WORK INSTRUCTION:
Taking the listing below, restate word for word each line from the line with "Single-wafer magnetron sputter" to the line with "S3: deposition time;", ends included, and stop there.

(SUPPLIED INFORMATION Opens)

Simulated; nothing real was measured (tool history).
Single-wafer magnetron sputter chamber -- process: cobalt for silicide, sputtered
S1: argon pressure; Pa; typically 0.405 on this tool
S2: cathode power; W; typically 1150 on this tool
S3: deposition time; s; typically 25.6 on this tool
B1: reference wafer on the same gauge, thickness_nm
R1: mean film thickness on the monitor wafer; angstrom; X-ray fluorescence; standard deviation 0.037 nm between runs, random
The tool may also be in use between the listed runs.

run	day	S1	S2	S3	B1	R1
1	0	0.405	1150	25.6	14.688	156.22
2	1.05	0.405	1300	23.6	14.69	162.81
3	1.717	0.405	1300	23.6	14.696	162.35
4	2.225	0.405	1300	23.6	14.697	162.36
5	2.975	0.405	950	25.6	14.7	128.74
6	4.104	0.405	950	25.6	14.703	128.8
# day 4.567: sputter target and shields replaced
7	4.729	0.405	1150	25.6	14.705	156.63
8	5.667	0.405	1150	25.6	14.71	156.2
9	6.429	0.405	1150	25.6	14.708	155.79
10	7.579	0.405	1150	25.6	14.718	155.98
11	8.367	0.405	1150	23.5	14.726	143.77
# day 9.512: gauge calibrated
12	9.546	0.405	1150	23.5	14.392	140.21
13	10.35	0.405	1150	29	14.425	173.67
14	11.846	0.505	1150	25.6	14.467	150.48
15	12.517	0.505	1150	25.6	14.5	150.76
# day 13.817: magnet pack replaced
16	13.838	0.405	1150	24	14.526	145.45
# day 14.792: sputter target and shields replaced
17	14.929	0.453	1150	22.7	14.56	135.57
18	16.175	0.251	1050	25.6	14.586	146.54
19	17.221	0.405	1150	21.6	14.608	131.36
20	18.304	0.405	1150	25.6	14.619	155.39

(SUPPLIED INFORMATION Closes)

WRITTEN SOLUTION:
Single-wafer magnetron sputter chamber -- process: cobalt for silicide, sputtered
S1: argon pressure; Pa; typically 0.405 on this tool
S2: cathode power; W; typically 1150 on this tool
S3: deposition time; s; typically 25.6 on this tool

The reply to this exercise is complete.